▶ _PROVIDED RECORDS_
####################
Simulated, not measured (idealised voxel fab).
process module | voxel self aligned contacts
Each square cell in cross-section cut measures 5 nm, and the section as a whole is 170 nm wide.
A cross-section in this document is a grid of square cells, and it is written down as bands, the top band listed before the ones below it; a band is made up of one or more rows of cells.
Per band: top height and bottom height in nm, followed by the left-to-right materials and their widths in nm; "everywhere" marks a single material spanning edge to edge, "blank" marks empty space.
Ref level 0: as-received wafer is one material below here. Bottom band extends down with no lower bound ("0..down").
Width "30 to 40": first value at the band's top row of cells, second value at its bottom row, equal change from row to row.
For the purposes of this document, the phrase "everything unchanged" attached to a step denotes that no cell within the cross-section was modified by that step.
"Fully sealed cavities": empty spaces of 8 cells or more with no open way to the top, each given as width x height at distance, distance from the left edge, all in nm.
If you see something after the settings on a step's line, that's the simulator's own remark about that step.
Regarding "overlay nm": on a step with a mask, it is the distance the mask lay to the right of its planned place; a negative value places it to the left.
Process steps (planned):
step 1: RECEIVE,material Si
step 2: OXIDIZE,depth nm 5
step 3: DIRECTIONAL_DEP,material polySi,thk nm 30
####################

▶ _REQUIREMENT_
Would you transcribe the whole listing, keeping every character the same?

▶ _EXERCISE SOLUTION_
Simulated, not measured (idealised voxel fab).
process module | voxel self aligned contacts
Each square cell in cross-section cut measures 5 nm, and the section as a whole is 170 nm wide.
A cross-section in this document is a grid of square cells, and it is written down as bands, the top band listed before the ones below it; a band is made up of one or more rows of cells.
Per band: top height and bottom height in nm, followed by the left-to-right materials and their widths in nm; "everywhere" marks a single material spanning edge to edge, "blank" marks empty space.
Ref level 0: as-received wafer is one material below here. Bottom band extends down with no lower bound ("0..down").
Width "30 to 40": first value at the band's top row of cells, second value at its bottom row, equal change from row to row.
For the purposes of this document, the phrase "everything unchanged" attached to a step denotes that no cell within the cross-section was modified by that step.
"Fully sealed cavities": empty spaces of 8 cells or more with no open way to the top, each given as width x height at distance, distance from the left edge, all in nm.
If you see something after the settings on a step's line, that's the simulator's own remark about that step.
Regarding "overlay nm": on a step with a mask, it is the distance the mask lay to the right of its planned place; a negative value places it to the left.
Process steps (planned):
step 1: RECEIVE,material Si
step 2: OXIDIZE,depth nm 5
step 3: DIRECTIONAL_DEP,material polySi,thk nm 30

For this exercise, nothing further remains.